### BRIEF
Each line of the data below from the one holding "note on all" to the one holding "(and 108 more places)", inclusive, is to be reproduced exactly; no other line belongs in the answer.

### RECORDED INFORMATION
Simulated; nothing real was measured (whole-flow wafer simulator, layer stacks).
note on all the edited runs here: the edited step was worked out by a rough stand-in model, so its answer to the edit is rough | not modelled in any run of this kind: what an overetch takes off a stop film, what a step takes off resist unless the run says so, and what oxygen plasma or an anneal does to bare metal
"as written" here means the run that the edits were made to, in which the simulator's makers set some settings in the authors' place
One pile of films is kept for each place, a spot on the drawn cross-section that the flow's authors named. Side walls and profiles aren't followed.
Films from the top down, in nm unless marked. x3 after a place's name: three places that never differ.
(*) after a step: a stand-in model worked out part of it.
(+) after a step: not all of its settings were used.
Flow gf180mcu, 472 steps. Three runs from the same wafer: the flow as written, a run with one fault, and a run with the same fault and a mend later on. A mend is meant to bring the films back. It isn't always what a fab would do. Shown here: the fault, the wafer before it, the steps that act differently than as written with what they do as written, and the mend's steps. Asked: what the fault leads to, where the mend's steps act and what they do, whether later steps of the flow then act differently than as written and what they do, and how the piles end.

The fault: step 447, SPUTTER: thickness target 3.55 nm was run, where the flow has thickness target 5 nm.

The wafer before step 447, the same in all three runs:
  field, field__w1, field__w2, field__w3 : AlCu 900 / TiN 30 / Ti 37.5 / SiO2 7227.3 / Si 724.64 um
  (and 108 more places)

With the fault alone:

### TASK OUTPUT
note on all the edited runs here: the edited step was worked out by a rough stand-in model, so its answer to the edit is rough | not modelled in any run of this kind: what an overetch takes off a stop film, what a step takes off resist unless the run says so, and what oxygen plasma or an anneal does to bare metal
"as written" here means the run that the edits were made to, in which the simulator's makers set some settings in the authors' place
One pile of films is kept for each place, a spot on the drawn cross-section that the flow's authors named. Side walls and profiles aren't followed.
Films from the top down, in nm unless marked. x3 after a place's name: three places that never differ.
(*) after a step: a stand-in model worked out part of it.
(+) after a step: not all of its settings were used.
Flow gf180mcu, 472 steps. Three runs from the same wafer: the flow as written, a run with one fault, and a run with the same fault and a mend later on. A mend is meant to bring the films back. It isn't always what a fab would do. Shown here: the fault, the wafer before it, the steps that act differently than as written with what they do as written, and the mend's steps. Asked: what the fault leads to, where the mend's steps act and what they do, whether later steps of the flow then act differently than as written and what they do, and how the piles end.

The fault: step 447, SPUTTER: thickness target 3.55 nm was run, where the flow has thickness target 5 nm.

The wafer before step 447, the same in all three runs:
  field, field__w1, field__w2, field__w3 : AlCu 900 / TiN 30 / Ti 37.5 / SiO2 7227.3 / Si 724.64 um
  (and 108 more places)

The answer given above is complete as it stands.